◆ **REQUIRED ACTION**
Print every entry exactly as written.

◆ **GIVEN RECORDS**
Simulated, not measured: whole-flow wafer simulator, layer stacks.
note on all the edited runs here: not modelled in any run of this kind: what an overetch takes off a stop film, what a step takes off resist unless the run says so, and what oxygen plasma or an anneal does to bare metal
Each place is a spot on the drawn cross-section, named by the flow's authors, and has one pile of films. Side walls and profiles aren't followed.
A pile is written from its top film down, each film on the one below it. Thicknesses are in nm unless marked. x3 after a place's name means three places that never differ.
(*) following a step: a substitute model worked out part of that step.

◆ **EXERCISE ANSWER**
Simulated, not measured: whole-flow wafer simulator, layer stacks.
note on all the edited runs here: not modelled in any run of this kind: what an overetch takes off a stop film, what a step takes off resist unless the run says so, and what oxygen plasma or an anneal does to bare metal
Each place is a spot on the drawn cross-section, named by the flow's authors, and has one pile of films. Side walls and profiles aren't followed.
A pile is written from its top film down, each film on the one below it. Thicknesses are in nm unless marked. x3 after a place's name means three places that never differ.
(*) following a step: a substitute model worked out part of that step.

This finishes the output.